• **Work item**: Set down all of the lines below exactly as they are given.

• **Dataset**:
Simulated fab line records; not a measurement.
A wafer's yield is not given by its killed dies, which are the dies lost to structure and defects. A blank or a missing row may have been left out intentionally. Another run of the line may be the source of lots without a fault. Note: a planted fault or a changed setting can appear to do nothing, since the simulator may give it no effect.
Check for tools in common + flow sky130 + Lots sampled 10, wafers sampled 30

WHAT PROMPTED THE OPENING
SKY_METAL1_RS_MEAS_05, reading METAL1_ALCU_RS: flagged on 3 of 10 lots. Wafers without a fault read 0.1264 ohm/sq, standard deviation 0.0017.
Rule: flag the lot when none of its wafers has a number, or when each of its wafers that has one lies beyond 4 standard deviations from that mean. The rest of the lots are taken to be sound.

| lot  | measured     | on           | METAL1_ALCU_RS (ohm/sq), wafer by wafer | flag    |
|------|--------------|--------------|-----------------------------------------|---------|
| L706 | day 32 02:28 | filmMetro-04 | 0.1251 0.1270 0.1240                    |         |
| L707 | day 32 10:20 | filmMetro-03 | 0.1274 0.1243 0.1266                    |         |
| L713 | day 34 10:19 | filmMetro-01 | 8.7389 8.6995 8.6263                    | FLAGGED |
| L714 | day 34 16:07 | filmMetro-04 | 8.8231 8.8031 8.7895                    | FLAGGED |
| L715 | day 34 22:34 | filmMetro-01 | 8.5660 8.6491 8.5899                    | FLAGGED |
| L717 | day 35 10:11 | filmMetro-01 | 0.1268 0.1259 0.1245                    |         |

• **Exercise solution**:
Simulated fab line records; not a measurement.
A wafer's yield is not given by its killed dies, which are the dies lost to structure and defects. A blank or a missing row may have been left out intentionally. Another run of the line may be the source of lots without a fault. Note: a planted fault or a changed setting can appear to do nothing, since the simulator may give it no effect.
Check for tools in common + flow sky130 + Lots sampled 10, wafers sampled 30

WHAT PROMPTED THE OPENING
SKY_METAL1_RS_MEAS_05, reading METAL1_ALCU_RS: flagged on 3 of 10 lots. Wafers without a fault read 0.1264 ohm/sq, standard deviation 0.0017.
Rule: flag the lot when none of its wafers has a number, or when each of its wafers that has one lies beyond 4 standard deviations from that mean. The rest of the lots are taken to be sound.

| lot  | measured     | on           | METAL1_ALCU_RS (ohm/sq), wafer by wafer | flag    |
|------|--------------|--------------|-----------------------------------------|---------|
| L706 | day 32 02:28 | filmMetro-04 | 0.1251 0.1270 0.1240                    |         |
| L707 | day 32 10:20 | filmMetro-03 | 0.1274 0.1243 0.1266                    |         |
| L713 | day 34 10:19 | filmMetro-01 | 8.7389 8.6995 8.6263                    | FLAGGED |
| L714 | day 34 16:07 | filmMetro-04 | 8.8231 8.8031 8.7895                    | FLAGGED |
| L715 | day 34 22:34 | filmMetro-01 | 8.5660 8.6491 8.5899                    | FLAGGED |
| L717 | day 35 10:11 | filmMetro-01 | 0.1268 0.1259 0.1245                    |         |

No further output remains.